DATA FOR REVIEW:
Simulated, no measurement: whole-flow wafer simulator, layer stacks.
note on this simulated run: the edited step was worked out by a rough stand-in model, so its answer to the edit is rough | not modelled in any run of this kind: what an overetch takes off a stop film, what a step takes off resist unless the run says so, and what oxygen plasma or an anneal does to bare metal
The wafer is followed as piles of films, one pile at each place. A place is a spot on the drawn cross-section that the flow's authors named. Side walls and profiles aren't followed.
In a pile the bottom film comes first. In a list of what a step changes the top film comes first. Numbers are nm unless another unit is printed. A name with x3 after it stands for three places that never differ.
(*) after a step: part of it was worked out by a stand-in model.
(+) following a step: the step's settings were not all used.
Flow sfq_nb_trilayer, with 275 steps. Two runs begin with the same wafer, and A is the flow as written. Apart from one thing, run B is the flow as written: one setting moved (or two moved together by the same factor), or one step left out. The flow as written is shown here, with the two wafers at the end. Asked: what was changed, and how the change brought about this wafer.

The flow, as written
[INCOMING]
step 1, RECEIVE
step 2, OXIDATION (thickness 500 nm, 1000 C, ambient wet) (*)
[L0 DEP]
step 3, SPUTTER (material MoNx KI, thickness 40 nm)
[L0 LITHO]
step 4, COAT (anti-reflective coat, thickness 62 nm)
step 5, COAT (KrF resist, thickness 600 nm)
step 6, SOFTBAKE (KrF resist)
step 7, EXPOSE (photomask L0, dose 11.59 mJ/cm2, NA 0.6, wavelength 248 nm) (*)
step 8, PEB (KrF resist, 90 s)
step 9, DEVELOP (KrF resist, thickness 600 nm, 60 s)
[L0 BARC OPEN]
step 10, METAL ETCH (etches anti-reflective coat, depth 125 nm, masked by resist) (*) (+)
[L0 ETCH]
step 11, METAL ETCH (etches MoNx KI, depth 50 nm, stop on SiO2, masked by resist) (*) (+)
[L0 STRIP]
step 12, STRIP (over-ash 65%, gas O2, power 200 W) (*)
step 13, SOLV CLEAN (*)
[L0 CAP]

WORK REQUEST: Your answer should be the lines above, from the line containing "The wafer is" up to and including the line containing "In a pile the", reproduced exactly and with nothing else.

WRITTEN RESPONSE:
The wafer is followed as piles of films, one pile at each place. A place is a spot on the drawn cross-section that the flow's authors named. Side walls and profiles aren't followed.
In a pile the bottom film comes first. In a list of what a step changes the top film comes first. Numbers are nm unless another unit is printed. A name with x3 after it stands for three places that never differ.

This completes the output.